Segment Open

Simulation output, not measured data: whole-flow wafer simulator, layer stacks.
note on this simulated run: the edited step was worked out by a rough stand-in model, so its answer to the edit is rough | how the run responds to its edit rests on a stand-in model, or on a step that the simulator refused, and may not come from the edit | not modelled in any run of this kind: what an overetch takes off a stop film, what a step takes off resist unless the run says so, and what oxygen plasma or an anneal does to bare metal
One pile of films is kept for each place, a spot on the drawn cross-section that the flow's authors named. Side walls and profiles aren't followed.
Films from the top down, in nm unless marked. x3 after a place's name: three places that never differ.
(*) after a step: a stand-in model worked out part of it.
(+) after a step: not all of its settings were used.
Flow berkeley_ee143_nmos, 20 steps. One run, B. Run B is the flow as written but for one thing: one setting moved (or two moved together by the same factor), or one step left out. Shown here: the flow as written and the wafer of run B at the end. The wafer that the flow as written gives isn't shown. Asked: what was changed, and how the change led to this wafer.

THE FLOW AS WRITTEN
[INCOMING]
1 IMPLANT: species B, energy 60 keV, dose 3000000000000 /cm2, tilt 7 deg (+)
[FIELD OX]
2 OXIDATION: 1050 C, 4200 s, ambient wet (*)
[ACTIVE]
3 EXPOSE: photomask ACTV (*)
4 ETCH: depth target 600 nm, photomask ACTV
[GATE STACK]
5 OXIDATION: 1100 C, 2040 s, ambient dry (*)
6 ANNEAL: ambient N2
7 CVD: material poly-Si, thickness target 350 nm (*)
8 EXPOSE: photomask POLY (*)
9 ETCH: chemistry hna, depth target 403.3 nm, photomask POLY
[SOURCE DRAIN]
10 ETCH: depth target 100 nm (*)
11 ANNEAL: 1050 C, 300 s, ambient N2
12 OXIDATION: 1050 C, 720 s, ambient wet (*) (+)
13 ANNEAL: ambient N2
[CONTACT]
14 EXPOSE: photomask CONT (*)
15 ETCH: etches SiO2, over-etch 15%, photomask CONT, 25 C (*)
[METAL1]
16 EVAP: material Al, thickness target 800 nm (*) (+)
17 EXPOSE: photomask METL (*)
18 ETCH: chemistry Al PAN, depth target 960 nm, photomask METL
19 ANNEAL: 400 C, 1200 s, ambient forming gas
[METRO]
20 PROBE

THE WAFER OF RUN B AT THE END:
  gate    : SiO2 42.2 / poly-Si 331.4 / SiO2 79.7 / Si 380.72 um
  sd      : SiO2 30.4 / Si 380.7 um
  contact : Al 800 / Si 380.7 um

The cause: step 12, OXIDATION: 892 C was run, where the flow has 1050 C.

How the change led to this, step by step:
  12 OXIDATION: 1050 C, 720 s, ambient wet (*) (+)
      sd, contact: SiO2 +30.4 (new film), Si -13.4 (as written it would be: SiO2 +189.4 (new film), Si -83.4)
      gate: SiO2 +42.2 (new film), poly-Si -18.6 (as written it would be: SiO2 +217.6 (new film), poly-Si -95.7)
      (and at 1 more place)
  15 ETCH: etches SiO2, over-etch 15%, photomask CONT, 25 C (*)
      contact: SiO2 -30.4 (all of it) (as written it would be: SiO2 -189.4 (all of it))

Segment Closed

» Work request:
Lines from the beginning of the data above through the line containing "Films from the" are to be returned exactly, and no others.

» Your solution:
Simulation output, not measured data: whole-flow wafer simulator, layer stacks.
note on this simulated run: the edited step was worked out by a rough stand-in model, so its answer to the edit is rough | how the run responds to its edit rests on a stand-in model, or on a step that the simulator refused, and may not come from the edit | not modelled in any run of this kind: what an overetch takes off a stop film, what a step takes off resist unless the run says so, and what oxygen plasma or an anneal does to bare metal
One pile of films is kept for each place, a spot on the drawn cross-section that the flow's authors named. Side walls and profiles aren't followed.
Films from the top down, in nm unless marked. x3 after a place's name: three places that never differ.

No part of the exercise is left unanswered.